*Supplied material*
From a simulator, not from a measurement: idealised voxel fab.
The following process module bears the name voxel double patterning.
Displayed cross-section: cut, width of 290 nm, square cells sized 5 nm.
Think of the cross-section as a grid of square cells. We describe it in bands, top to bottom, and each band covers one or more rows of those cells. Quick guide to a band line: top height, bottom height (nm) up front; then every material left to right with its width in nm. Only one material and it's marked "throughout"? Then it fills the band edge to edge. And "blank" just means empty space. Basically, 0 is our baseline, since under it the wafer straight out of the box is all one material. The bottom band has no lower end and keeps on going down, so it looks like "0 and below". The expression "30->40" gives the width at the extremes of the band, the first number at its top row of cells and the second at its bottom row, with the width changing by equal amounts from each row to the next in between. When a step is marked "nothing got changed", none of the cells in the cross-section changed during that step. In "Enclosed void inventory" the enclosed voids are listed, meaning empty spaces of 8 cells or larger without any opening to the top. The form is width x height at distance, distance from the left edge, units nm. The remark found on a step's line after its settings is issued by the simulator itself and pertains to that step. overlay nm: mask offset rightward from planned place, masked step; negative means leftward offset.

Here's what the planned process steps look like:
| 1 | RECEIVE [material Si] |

*Exercise*
Extract the lines above, from the first one through the one containing "Displayed cross-section: cut, width", and return only those, unchanged.

*Answer section*
From a simulator, not from a measurement: idealised voxel fab.
The following process module bears the name voxel double patterning.
Displayed cross-section: cut, width of 290 nm, square cells sized 5 nm.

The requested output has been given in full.